An exact reprint of all the records is the expected answer.

- Opening Delimiter -

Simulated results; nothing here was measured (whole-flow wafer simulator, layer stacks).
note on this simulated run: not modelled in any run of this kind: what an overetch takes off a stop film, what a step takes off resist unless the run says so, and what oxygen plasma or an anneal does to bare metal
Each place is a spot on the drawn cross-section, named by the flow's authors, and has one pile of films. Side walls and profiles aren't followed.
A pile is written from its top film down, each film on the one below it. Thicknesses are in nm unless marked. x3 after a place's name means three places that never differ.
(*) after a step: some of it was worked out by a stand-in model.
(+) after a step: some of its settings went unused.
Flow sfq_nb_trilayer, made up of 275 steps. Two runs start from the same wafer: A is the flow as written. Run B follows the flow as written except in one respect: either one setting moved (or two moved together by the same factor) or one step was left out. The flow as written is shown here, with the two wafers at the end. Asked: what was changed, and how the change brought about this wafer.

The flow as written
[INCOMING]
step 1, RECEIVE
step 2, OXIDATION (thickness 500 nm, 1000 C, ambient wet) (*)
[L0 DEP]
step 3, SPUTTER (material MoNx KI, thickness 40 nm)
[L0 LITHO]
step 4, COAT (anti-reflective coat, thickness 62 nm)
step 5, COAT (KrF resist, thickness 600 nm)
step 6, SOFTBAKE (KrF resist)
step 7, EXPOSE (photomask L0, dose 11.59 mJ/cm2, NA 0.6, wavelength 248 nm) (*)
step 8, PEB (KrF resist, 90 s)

- Closing Delimiter -

Task answer:
Simulated results; nothing here was measured (whole-flow wafer simulator, layer stacks).
note on this simulated run: not modelled in any run of this kind: what an overetch takes off a stop film, what a step takes off resist unless the run says so, and what oxygen plasma or an anneal does to bare metal
Each place is a spot on the drawn cross-section, named by the flow's authors, and has one pile of films. Side walls and profiles aren't followed.
A pile is written from its top film down, each film on the one below it. Thicknesses are in nm unless marked. x3 after a place's name means three places that never differ.
(*) after a step: some of it was worked out by a stand-in model.
(+) after a step: some of its settings went unused.
Flow sfq_nb_trilayer, made up of 275 steps. Two runs start from the same wafer: A is the flow as written. Run B follows the flow as written except in one respect: either one setting moved (or two moved together by the same factor) or one step was left out. The flow as written is shown here, with the two wafers at the end. Asked: what was changed, and how the change brought about this wafer.

The flow as written
[INCOMING]
step 1, RECEIVE
step 2, OXIDATION (thickness 500 nm, 1000 C, ambient wet) (*)
[L0 DEP]
step 3, SPUTTER (material MoNx KI, thickness 40 nm)
[L0 LITHO]
step 4, COAT (anti-reflective coat, thickness 62 nm)
step 5, COAT (KrF resist, thickness 600 nm)
step 6, SOFTBAKE (KrF resist)
step 7, EXPOSE (photomask L0, dose 11.59 mJ/cm2, NA 0.6, wavelength 248 nm) (*)
step 8, PEB (KrF resist, 90 s)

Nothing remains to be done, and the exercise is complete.